Information provided:
* * * * *

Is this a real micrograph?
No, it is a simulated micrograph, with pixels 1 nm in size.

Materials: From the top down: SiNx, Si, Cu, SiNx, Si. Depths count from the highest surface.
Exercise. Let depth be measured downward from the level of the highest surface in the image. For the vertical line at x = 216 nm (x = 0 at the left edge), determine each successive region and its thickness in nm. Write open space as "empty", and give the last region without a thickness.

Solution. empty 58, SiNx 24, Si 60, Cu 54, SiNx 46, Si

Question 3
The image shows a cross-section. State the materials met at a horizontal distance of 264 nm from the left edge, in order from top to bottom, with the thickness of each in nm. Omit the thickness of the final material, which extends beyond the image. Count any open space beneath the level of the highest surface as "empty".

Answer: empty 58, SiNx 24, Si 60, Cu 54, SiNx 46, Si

* * * * *

Activity: Your task is to set down only the lines that run from the opening of the listing to the line with "Materials: From the", both ends included, each unchanged.

Your response:
Is this a real micrograph?
No, it is a simulated micrograph, with pixels 1 nm in size.

Materials: From the top down: SiNx, Si, Cu, SiNx, Si. Depths count from the highest surface.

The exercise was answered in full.